*DATA LISTING*
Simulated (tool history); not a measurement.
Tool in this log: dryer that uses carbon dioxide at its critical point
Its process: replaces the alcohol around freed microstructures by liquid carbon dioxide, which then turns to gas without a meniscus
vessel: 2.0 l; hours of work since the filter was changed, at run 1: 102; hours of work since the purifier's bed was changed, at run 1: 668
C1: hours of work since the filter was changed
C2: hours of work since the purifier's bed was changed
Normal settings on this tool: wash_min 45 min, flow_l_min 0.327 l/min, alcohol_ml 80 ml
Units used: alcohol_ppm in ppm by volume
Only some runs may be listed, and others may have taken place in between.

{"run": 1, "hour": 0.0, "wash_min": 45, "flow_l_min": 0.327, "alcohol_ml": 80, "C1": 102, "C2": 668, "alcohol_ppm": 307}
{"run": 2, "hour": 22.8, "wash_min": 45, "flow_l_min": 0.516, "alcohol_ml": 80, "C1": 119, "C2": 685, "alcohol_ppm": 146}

*WORK ORDER*
Take the first line of the material above as the start and the line that contains "C2: hours of" as the end. Output only that span, every line exactly as it stands.

*WRITTEN SOLUTION*
Simulated (tool history); not a measurement.
Tool in this log: dryer that uses carbon dioxide at its critical point
Its process: replaces the alcohol around freed microstructures by liquid carbon dioxide, which then turns to gas without a meniscus
vessel: 2.0 l; hours of work since the filter was changed, at run 1: 102; hours of work since the purifier's bed was changed, at run 1: 668
C1: hours of work since the filter was changed
C2: hours of work since the purifier's bed was changed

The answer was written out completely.